※ ※ ※
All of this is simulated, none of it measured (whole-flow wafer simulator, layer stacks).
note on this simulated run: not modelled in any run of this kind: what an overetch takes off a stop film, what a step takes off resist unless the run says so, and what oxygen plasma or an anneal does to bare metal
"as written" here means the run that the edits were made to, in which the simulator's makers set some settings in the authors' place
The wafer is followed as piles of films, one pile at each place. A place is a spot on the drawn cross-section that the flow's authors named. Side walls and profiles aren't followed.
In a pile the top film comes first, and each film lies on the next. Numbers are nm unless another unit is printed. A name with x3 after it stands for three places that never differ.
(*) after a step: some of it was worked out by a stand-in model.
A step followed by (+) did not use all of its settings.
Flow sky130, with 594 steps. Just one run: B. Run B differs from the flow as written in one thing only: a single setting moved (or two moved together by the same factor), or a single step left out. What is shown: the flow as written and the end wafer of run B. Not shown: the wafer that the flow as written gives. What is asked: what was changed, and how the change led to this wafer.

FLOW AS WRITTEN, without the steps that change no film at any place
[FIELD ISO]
※ ※ ※

Work order: Every line of the listing above is to be repeated exactly as written.

Exercise solution:
All of this is simulated, none of it measured (whole-flow wafer simulator, layer stacks).
note on this simulated run: not modelled in any run of this kind: what an overetch takes off a stop film, what a step takes off resist unless the run says so, and what oxygen plasma or an anneal does to bare metal
"as written" here means the run that the edits were made to, in which the simulator's makers set some settings in the authors' place
The wafer is followed as piles of films, one pile at each place. A place is a spot on the drawn cross-section that the flow's authors named. Side walls and profiles aren't followed.
In a pile the top film comes first, and each film lies on the next. Numbers are nm unless another unit is printed. A name with x3 after it stands for three places that never differ.
(*) after a step: some of it was worked out by a stand-in model.
A step followed by (+) did not use all of its settings.
Flow sky130, with 594 steps. Just one run: B. Run B differs from the flow as written in one thing only: a single setting moved (or two moved together by the same factor), or a single step left out. What is shown: the flow as written and the end wafer of run B. Not shown: the wafer that the flow as written gives. What is asked: what was changed, and how the change led to this wafer.

FLOW AS WRITTEN, without the steps that change no film at any place
[FIELD ISO]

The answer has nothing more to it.